BRIEF — Below are records; reproduce exactly the lines from the first through the one containing "Films from the".

EXCERPTED RECORDS —
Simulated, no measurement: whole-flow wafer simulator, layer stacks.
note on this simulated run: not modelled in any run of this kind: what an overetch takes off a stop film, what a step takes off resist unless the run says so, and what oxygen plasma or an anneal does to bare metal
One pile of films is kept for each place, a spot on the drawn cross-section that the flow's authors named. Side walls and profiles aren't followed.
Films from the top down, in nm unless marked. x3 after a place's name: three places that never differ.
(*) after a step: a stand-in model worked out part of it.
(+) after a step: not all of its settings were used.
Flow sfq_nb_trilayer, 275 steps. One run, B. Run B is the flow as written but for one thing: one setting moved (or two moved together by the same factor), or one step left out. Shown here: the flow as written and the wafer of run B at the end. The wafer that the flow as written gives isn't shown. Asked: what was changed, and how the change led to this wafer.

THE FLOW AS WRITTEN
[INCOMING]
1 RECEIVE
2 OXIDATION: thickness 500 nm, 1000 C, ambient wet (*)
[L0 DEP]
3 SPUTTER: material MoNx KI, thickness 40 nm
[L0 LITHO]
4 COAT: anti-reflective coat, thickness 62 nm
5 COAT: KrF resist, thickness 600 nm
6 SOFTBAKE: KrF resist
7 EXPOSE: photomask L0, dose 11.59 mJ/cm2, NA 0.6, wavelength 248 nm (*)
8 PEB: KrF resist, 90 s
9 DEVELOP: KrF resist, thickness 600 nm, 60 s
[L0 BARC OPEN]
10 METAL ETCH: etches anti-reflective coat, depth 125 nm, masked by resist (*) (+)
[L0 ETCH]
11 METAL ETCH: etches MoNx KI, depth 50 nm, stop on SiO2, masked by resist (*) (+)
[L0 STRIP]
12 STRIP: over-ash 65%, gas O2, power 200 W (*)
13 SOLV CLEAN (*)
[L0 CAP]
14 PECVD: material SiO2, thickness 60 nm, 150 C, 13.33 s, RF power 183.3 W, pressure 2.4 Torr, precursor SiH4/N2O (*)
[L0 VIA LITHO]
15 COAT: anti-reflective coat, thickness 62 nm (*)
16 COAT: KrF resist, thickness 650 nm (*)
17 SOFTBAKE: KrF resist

TASK SOLUTION —
Simulated, no measurement: whole-flow wafer simulator, layer stacks.
note on this simulated run: not modelled in any run of this kind: what an overetch takes off a stop film, what a step takes off resist unless the run says so, and what oxygen plasma or an anneal does to bare metal
One pile of films is kept for each place, a spot on the drawn cross-section that the flow's authors named. Side walls and profiles aren't followed.
Films from the top down, in nm unless marked. x3 after a place's name: three places that never differ.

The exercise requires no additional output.